■ **Task item**
The stretch from the line with "C3: hours since" through the line with "R1: thickness taken" in the records below: write it out exactly, and nothing else.

■ **Exercise data**
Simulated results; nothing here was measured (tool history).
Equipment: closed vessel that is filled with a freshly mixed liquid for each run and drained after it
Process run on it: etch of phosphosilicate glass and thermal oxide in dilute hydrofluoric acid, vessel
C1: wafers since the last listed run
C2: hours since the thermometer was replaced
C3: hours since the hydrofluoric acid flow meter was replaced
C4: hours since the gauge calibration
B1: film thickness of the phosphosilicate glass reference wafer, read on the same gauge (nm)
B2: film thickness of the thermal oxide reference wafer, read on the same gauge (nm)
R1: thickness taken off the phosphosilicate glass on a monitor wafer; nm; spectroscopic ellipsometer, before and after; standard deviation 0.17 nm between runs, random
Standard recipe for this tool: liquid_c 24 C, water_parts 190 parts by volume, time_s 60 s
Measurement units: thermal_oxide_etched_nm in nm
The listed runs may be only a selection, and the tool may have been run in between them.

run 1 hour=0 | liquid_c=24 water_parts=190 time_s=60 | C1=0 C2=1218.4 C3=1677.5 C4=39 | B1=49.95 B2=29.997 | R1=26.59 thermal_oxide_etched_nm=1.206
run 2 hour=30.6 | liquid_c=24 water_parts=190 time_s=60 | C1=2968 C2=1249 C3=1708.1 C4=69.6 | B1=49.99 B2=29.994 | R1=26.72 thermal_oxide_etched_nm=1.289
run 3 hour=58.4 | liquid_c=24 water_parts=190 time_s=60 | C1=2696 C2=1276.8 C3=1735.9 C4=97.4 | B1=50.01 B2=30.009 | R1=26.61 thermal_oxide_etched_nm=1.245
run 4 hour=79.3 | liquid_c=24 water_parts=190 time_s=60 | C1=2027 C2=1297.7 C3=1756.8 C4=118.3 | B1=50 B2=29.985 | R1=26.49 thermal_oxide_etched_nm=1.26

■ **Result**
C3: hours since the hydrofluoric acid flow meter was replaced
C4: hours since the gauge calibration
B1: film thickness of the phosphosilicate glass reference wafer, read on the same gauge (nm)
B2: film thickness of the thermal oxide reference wafer, read on the same gauge (nm)
R1: thickness taken off the phosphosilicate glass on a monitor wafer; nm; spectroscopic ellipsometer, before and after; standard deviation 0.17 nm between runs, random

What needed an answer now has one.